*** Opening DATA TO EXAMINE ***

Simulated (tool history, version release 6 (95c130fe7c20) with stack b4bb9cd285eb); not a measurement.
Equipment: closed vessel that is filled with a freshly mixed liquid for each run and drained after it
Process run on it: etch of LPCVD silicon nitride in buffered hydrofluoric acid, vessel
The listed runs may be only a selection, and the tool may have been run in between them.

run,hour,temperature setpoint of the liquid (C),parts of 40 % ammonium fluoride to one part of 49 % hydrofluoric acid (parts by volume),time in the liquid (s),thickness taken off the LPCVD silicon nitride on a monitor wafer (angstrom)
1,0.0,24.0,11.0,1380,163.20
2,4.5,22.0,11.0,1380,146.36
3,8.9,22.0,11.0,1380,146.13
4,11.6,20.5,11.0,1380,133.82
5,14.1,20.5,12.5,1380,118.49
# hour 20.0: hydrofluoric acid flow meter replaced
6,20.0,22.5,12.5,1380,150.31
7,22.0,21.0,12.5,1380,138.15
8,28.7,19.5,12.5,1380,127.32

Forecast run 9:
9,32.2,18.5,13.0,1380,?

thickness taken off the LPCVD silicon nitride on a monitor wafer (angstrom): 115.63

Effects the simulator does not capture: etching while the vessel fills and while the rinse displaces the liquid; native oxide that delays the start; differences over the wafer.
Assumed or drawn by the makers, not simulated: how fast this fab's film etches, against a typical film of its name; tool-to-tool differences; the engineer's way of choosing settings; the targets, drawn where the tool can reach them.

*** Closing DATA TO EXAMINE ***

Transcribe every record above exactly as written.

§ **ANSWER BOX**:
Simulated (tool history, version release 6 (95c130fe7c20) with stack b4bb9cd285eb); not a measurement.
Equipment: closed vessel that is filled with a freshly mixed liquid for each run and drained after it
Process run on it: etch of LPCVD silicon nitride in buffered hydrofluoric acid, vessel
The listed runs may be only a selection, and the tool may have been run in between them.

run,hour,temperature setpoint of the liquid (C),parts of 40 % ammonium fluoride to one part of 49 % hydrofluoric acid (parts by volume),time in the liquid (s),thickness taken off the LPCVD silicon nitride on a monitor wafer (angstrom)
1,0.0,24.0,11.0,1380,163.20
2,4.5,22.0,11.0,1380,146.36
3,8.9,22.0,11.0,1380,146.13
4,11.6,20.5,11.0,1380,133.82
5,14.1,20.5,12.5,1380,118.49
# hour 20.0: hydrofluoric acid flow meter replaced
6,20.0,22.5,12.5,1380,150.31
7,22.0,21.0,12.5,1380,138.15
8,28.7,19.5,12.5,1380,127.32

Forecast run 9:
9,32.2,18.5,13.0,1380,?

thickness taken off the LPCVD silicon nitride on a monitor wafer (angstrom): 115.63

Effects the simulator does not capture: etching while the vessel fills and while the rinse displaces the liquid; native oxide that delays the start; differences over the wafer.
Assumed or drawn by the makers, not simulated: how fast this fab's film etches, against a typical film of its name; tool-to-tool differences; the engineer's way of choosing settings; the targets, drawn where the tool can reach them.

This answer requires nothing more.